— Brief —
Repeat the whole listing below exactly as it reads.

— Provided material —
..............................
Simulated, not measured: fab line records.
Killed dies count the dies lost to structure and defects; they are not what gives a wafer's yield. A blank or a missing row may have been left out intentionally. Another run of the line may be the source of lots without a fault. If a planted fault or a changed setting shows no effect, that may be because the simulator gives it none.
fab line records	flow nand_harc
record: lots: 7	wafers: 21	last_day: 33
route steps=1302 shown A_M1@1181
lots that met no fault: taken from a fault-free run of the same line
..............................

— Response box —
Simulated, not measured: fab line records.
Killed dies count the dies lost to structure and defects; they are not what gives a wafer's yield. A blank or a missing row may have been left out intentionally. Another run of the line may be the source of lots without a fault. If a planted fault or a changed setting shows no effect, that may be because the simulator gives it none.
fab line records	flow nand_harc
record: lots: 7	wafers: 21	last_day: 33
route steps=1302 shown A_M1@1181
lots that met no fault: taken from a fault-free run of the same line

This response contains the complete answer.